____________
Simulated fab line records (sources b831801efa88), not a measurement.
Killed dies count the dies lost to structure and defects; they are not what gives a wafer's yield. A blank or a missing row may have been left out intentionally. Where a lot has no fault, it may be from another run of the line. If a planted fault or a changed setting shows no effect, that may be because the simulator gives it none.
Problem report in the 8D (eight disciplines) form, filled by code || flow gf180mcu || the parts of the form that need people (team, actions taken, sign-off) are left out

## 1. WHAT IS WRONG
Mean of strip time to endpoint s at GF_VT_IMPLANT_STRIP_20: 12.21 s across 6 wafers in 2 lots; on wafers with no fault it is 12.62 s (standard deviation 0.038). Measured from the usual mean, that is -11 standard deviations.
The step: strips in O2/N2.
____________

** Required action **
Each record above must be given again exactly.

** Task response **
Simulated fab line records (sources b831801efa88), not a measurement.
Killed dies count the dies lost to structure and defects; they are not what gives a wafer's yield. A blank or a missing row may have been left out intentionally. Where a lot has no fault, it may be from another run of the line. If a planted fault or a changed setting shows no effect, that may be because the simulator gives it none.
Problem report in the 8D (eight disciplines) form, filled by code || flow gf180mcu || the parts of the form that need people (team, actions taken, sign-off) are left out

## 1. WHAT IS WRONG
Mean of strip time to endpoint s at GF_VT_IMPLANT_STRIP_20: 12.21 s across 6 wafers in 2 lots; on wafers with no fault it is 12.62 s (standard deviation 0.038). Measured from the usual mean, that is -11 standard deviations.
The step: strips in O2/N2.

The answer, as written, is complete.